▶ Work request:
Your response should contain every record below, copied exactly.

▶ Data for review:
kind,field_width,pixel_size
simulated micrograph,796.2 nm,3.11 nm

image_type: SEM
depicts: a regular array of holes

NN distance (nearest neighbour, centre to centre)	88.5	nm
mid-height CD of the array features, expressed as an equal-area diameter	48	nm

▶ Reply:
kind,field_width,pixel_size
simulated micrograph,796.2 nm,3.11 nm

image_type: SEM
depicts: a regular array of holes

NN distance (nearest neighbour, centre to centre)	88.5	nm
mid-height CD of the array features, expressed as an equal-area diameter	48	nm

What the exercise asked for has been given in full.